→ **Task item**
Please return the listing exactly, line for line.

─── Entries provided

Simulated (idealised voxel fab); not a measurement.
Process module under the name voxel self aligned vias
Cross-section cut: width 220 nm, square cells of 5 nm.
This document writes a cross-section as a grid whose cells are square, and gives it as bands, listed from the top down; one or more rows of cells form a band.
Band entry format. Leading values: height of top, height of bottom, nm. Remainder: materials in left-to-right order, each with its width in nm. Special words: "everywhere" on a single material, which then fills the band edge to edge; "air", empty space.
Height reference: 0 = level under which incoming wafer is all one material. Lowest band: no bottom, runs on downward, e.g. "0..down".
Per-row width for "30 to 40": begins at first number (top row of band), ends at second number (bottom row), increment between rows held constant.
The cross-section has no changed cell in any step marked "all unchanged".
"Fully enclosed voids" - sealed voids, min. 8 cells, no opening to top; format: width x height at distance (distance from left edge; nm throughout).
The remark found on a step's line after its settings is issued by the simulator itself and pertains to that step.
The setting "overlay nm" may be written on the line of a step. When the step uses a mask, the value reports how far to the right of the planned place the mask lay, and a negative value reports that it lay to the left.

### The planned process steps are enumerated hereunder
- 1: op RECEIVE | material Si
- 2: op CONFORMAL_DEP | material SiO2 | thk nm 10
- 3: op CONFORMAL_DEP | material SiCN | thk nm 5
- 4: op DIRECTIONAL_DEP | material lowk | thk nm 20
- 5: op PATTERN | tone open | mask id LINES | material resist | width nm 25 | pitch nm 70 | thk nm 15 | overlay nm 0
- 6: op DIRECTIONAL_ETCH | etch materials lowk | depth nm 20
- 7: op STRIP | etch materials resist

──────

→ **Answer section**
Simulated (idealised voxel fab); not a measurement.
Process module under the name voxel self aligned vias
Cross-section cut: width 220 nm, square cells of 5 nm.
This document writes a cross-section as a grid whose cells are square, and gives it as bands, listed from the top down; one or more rows of cells form a band.
Band entry format. Leading values: height of top, height of bottom, nm. Remainder: materials in left-to-right order, each with its width in nm. Special words: "everywhere" on a single material, which then fills the band edge to edge; "air", empty space.
Height reference: 0 = level under which incoming wafer is all one material. Lowest band: no bottom, runs on downward, e.g. "0..down".
Per-row width for "30 to 40": begins at first number (top row of band), ends at second number (bottom row), increment between rows held constant.
The cross-section has no changed cell in any step marked "all unchanged".
"Fully enclosed voids" - sealed voids, min. 8 cells, no opening to top; format: width x height at distance (distance from left edge; nm throughout).
The remark found on a step's line after its settings is issued by the simulator itself and pertains to that step.
The setting "overlay nm" may be written on the line of a step. When the step uses a mask, the value reports how far to the right of the planned place the mask lay, and a negative value reports that it lay to the left.

### The planned process steps are enumerated hereunder
- 1: op RECEIVE | material Si
- 2: op CONFORMAL_DEP | material SiO2 | thk nm 10
- 3: op CONFORMAL_DEP | material SiCN | thk nm 5
- 4: op DIRECTIONAL_DEP | material lowk | thk nm 20
- 5: op PATTERN | tone open | mask id LINES | material resist | width nm 25 | pitch nm 70 | thk nm 15 | overlay nm 0
- 6: op DIRECTIONAL_ETCH | etch materials lowk | depth nm 20
- 7: op STRIP | etch materials resist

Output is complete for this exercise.